--------------------------------------------------

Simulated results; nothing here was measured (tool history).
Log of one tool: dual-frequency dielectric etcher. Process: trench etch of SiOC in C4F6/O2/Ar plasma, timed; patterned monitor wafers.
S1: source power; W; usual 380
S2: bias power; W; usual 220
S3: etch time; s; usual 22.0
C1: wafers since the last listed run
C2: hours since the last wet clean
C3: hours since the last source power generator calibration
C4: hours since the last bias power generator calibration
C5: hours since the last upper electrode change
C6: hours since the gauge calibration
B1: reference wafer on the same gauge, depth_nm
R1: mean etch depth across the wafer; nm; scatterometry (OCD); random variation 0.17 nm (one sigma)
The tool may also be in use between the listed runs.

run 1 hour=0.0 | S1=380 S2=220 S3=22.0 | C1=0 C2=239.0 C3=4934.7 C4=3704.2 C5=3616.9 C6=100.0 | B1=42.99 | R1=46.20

--------------------------------------------------

Line by line, copy the data above exactly as it reads.

> _WRITTEN SOLUTION_
Simulated results; nothing here was measured (tool history).
Log of one tool: dual-frequency dielectric etcher. Process: trench etch of SiOC in C4F6/O2/Ar plasma, timed; patterned monitor wafers.
S1: source power; W; usual 380
S2: bias power; W; usual 220
S3: etch time; s; usual 22.0
C1: wafers since the last listed run
C2: hours since the last wet clean
C3: hours since the last source power generator calibration
C4: hours since the last bias power generator calibration
C5: hours since the last upper electrode change
C6: hours since the gauge calibration
B1: reference wafer on the same gauge, depth_nm
R1: mean etch depth across the wafer; nm; scatterometry (OCD); random variation 0.17 nm (one sigma)
The tool may also be in use between the listed runs.

run 1 hour=0.0 | S1=380 S2=220 S3=22.0 | C1=0 C2=239.0 C3=4934.7 C4=3704.2 C5=3616.9 C6=100.0 | B1=42.99 | R1=46.20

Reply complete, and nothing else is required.